Segment Start: AVAILABLE DATA

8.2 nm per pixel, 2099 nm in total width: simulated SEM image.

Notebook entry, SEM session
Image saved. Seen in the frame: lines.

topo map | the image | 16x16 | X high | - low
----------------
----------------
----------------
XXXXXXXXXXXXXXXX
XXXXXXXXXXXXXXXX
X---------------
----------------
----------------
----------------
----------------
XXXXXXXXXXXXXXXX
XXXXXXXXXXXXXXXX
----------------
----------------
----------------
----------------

Segment End: AVAILABLE DATA

→ **EXERCISE**:
All of the records above are to be repeated exactly.

→ **TASK ANSWER**:
8.2 nm per pixel, 2099 nm in total width: simulated SEM image.

Notebook entry, SEM session
Image saved. Seen in the frame: lines.

topo map | the image | 16x16 | X high | - low
----------------
----------------
----------------
XXXXXXXXXXXXXXXX
XXXXXXXXXXXXXXXX
X---------------
----------------
----------------
----------------
----------------
XXXXXXXXXXXXXXXX
XXXXXXXXXXXXXXXX
----------------
----------------
----------------
----------------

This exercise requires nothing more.